SUPPLIED RECORDS:
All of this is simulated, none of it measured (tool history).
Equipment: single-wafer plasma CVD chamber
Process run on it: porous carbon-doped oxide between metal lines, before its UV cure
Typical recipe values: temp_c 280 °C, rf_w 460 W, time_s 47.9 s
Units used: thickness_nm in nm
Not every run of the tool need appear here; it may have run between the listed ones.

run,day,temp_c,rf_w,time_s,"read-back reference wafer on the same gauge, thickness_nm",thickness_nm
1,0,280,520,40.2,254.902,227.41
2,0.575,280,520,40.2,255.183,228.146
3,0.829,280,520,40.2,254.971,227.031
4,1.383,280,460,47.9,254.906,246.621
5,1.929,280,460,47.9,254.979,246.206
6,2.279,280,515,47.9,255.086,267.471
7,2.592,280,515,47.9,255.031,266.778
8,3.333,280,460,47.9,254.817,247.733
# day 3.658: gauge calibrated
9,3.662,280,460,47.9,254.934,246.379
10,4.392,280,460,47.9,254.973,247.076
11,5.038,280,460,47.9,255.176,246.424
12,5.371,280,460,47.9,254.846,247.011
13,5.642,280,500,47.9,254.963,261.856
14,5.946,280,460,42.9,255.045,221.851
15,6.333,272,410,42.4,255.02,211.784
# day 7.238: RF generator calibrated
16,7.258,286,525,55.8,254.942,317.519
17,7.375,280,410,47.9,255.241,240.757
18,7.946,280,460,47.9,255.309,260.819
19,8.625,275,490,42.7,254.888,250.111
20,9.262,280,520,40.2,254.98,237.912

WORK TASK:
The lines from the first of the entries through the line holding "Not every run" are to be restated word for word, and no others.

WRITTEN REPLY:
All of this is simulated, none of it measured (tool history).
Equipment: single-wafer plasma CVD chamber
Process run on it: porous carbon-doped oxide between metal lines, before its UV cure
Typical recipe values: temp_c 280 °C, rf_w 460 W, time_s 47.9 s
Units used: thickness_nm in nm
Not every run of the tool need appear here; it may have run between the listed ones.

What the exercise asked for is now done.